Work order =
Look below for the line containing "step 11, METAL"; from there through the line containing "step 13, SOLV CLEAN (*)", both lines included, please set down each line exactly and nothing else.

Data provided =
• • • • •

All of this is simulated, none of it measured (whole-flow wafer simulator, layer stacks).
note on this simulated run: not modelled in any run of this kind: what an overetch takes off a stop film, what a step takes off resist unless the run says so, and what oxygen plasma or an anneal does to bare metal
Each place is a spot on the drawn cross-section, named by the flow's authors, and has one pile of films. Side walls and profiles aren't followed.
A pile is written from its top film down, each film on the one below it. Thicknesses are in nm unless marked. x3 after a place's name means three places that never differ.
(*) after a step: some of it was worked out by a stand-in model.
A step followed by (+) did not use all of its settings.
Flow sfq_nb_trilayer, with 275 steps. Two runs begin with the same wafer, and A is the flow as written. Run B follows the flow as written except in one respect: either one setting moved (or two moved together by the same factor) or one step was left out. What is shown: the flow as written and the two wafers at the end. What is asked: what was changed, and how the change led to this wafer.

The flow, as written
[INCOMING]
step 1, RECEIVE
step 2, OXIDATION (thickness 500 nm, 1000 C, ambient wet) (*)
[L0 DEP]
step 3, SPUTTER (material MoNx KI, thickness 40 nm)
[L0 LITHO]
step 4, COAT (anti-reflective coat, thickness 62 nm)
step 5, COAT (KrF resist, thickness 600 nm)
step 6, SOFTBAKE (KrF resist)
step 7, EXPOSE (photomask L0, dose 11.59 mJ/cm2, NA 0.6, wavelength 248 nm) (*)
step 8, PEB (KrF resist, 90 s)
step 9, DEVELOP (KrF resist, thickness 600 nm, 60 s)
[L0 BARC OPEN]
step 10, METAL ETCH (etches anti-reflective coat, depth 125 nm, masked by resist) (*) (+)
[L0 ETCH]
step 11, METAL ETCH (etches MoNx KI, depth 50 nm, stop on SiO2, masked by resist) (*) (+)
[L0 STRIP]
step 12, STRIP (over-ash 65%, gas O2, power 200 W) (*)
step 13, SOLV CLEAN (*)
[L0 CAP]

• • • • •

Exercise result =
step 11, METAL ETCH (etches MoNx KI, depth 50 nm, stop on SiO2, masked by resist) (*) (+)
[L0 STRIP]
step 12, STRIP (over-ash 65%, gas O2, power 200 W) (*)
step 13, SOLV CLEAN (*)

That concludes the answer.